WORK ORDER ::
Each line starting at the one that contains "Source tool: spin" and ending at the one that contains "P4: etch of" must be returned exactly, and the rest of the listing is left out.

RECORD EXCERPTS ::
::::::

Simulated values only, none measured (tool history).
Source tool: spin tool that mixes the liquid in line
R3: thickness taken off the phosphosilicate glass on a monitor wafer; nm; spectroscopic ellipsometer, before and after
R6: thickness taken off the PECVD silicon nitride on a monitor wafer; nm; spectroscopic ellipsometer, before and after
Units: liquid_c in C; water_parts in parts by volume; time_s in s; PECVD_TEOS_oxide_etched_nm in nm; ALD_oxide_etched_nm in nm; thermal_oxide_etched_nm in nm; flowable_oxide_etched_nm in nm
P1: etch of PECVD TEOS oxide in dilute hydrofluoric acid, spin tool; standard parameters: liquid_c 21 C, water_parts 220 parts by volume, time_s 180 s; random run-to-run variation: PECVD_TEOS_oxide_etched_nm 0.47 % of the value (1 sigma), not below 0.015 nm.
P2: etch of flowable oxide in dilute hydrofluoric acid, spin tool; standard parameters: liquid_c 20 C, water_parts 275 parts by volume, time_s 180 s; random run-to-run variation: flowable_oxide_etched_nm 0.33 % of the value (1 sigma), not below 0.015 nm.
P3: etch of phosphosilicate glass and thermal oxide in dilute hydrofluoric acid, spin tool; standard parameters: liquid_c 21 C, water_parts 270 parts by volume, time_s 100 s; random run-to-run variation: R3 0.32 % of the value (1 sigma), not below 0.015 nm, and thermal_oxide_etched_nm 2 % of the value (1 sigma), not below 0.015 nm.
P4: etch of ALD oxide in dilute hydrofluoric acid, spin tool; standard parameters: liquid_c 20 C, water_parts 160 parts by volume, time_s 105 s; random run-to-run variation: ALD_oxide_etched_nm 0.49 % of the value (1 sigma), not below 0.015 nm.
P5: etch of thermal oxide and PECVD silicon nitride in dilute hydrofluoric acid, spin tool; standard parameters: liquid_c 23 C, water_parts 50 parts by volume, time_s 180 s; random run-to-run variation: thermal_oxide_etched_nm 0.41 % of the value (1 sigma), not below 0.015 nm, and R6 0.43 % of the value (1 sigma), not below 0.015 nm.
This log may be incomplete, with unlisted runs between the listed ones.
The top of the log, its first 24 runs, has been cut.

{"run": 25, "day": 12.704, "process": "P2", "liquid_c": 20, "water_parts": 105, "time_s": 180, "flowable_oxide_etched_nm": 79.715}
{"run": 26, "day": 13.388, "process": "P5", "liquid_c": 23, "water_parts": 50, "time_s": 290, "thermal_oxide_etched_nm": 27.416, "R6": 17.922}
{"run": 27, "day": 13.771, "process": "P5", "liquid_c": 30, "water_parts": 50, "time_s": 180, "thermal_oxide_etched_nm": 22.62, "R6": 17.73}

::::::

RESPONSE AREA ::
Source tool: spin tool that mixes the liquid in line
R3: thickness taken off the phosphosilicate glass on a monitor wafer; nm; spectroscopic ellipsometer, before and after
R6: thickness taken off the PECVD silicon nitride on a monitor wafer; nm; spectroscopic ellipsometer, before and after
Units: liquid_c in C; water_parts in parts by volume; time_s in s; PECVD_TEOS_oxide_etched_nm in nm; ALD_oxide_etched_nm in nm; thermal_oxide_etched_nm in nm; flowable_oxide_etched_nm in nm
P1: etch of PECVD TEOS oxide in dilute hydrofluoric acid, spin tool; standard parameters: liquid_c 21 C, water_parts 220 parts by volume, time_s 180 s; random run-to-run variation: PECVD_TEOS_oxide_etched_nm 0.47 % of the value (1 sigma), not below 0.015 nm.
P2: etch of flowable oxide in dilute hydrofluoric acid, spin tool; standard parameters: liquid_c 20 C, water_parts 275 parts by volume, time_s 180 s; random run-to-run variation: flowable_oxide_etched_nm 0.33 % of the value (1 sigma), not below 0.015 nm.
P3: etch of phosphosilicate glass and thermal oxide in dilute hydrofluoric acid, spin tool; standard parameters: liquid_c 21 C, water_parts 270 parts by volume, time_s 100 s; random run-to-run variation: R3 0.32 % of the value (1 sigma), not below 0.015 nm, and thermal_oxide_etched_nm 2 % of the value (1 sigma), not below 0.015 nm.
P4: etch of ALD oxide in dilute hydrofluoric acid, spin tool; standard parameters: liquid_c 20 C, water_parts 160 parts by volume, time_s 105 s; random run-to-run variation: ALD_oxide_etched_nm 0.49 % of the value (1 sigma), not below 0.015 nm.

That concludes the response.